**INFORMATION PROVIDED**:

******

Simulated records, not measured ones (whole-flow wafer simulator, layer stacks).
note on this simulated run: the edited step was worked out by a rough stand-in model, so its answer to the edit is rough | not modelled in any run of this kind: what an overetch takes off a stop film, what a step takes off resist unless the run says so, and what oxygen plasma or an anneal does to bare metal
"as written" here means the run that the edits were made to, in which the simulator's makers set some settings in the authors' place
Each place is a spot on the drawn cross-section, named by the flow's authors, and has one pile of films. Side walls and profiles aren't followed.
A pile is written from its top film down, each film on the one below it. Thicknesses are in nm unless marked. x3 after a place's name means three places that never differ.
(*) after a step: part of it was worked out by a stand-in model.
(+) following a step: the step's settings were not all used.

******

**WORK TASK**:
Exactly as they appear, retype the lines from the start of the records through the line containing "(*) after a".

**TASK SOLUTION**:
Simulated records, not measured ones (whole-flow wafer simulator, layer stacks).
note on this simulated run: the edited step was worked out by a rough stand-in model, so its answer to the edit is rough | not modelled in any run of this kind: what an overetch takes off a stop film, what a step takes off resist unless the run says so, and what oxygen plasma or an anneal does to bare metal
"as written" here means the run that the edits were made to, in which the simulator's makers set some settings in the authors' place
Each place is a spot on the drawn cross-section, named by the flow's authors, and has one pile of films. Side walls and profiles aren't followed.
A pile is written from its top film down, each film on the one below it. Thicknesses are in nm unless marked. x3 after a place's name means three places that never differ.
(*) after a step: part of it was worked out by a stand-in model.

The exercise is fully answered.